»»

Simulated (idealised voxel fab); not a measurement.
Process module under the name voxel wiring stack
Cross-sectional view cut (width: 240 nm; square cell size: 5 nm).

««

#### ACTION ITEM
Restate the listing above in full, exactly.

#### EXPECTED ANSWER
Simulated (idealised voxel fab); not a measurement.
Process module under the name voxel wiring stack
Cross-sectional view cut (width: 240 nm; square cell size: 5 nm).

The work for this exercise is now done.